_Exercise_. Only the lines from the start of the data through the one containing "Reviewer: The authors" belong in your answer; return them exactly.

_Dataset_.
..........

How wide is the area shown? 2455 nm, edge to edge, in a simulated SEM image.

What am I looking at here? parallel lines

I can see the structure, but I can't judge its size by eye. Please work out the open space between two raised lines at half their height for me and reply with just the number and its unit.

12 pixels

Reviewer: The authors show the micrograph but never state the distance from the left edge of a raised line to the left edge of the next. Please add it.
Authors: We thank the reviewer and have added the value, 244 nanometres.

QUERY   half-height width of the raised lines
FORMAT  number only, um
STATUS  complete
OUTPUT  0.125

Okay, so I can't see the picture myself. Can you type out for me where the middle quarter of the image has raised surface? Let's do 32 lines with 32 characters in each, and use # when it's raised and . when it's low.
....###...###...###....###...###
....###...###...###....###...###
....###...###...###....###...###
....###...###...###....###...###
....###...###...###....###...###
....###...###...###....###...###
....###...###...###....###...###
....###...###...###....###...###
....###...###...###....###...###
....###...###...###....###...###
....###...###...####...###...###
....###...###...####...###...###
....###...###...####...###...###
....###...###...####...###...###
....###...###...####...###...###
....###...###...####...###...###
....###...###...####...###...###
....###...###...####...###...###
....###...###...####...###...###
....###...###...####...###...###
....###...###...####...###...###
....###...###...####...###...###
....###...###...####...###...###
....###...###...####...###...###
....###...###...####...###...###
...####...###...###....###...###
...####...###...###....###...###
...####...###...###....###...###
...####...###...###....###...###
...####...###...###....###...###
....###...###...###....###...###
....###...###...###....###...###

..........

_Written reply_.
How wide is the area shown? 2455 nm, edge to edge, in a simulated SEM image.

What am I looking at here? parallel lines

I can see the structure, but I can't judge its size by eye. Please work out the open space between two raised lines at half their height for me and reply with just the number and its unit.

12 pixels

Reviewer: The authors show the micrograph but never state the distance from the left edge of a raised line to the left edge of the next. Please add it.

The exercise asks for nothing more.